▶ _DATA SHOWN_
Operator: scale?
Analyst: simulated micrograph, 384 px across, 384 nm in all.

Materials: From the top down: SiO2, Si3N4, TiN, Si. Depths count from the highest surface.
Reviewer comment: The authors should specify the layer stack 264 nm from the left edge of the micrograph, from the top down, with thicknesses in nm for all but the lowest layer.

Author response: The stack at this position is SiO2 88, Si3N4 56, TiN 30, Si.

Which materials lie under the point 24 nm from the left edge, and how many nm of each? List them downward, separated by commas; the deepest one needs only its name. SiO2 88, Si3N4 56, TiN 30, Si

▶ _REQUIRED ACTION_
Once you have read the material above, write all of it out again exactly.

▶ _WRITTEN REPLY_
Operator: scale?
Analyst: simulated micrograph, 384 px across, 384 nm in all.

Materials: From the top down: SiO2, Si3N4, TiN, Si. Depths count from the highest surface.
Reviewer comment: The authors should specify the layer stack 264 nm from the left edge of the micrograph, from the top down, with thicknesses in nm for all but the lowest layer.

Author response: The stack at this position is SiO2 88, Si3N4 56, TiN 30, Si.

Which materials lie under the point 24 nm from the left edge, and how many nm of each? List them downward, separated by commas; the deepest one needs only its name. SiO2 88, Si3N4 56, TiN 30, Si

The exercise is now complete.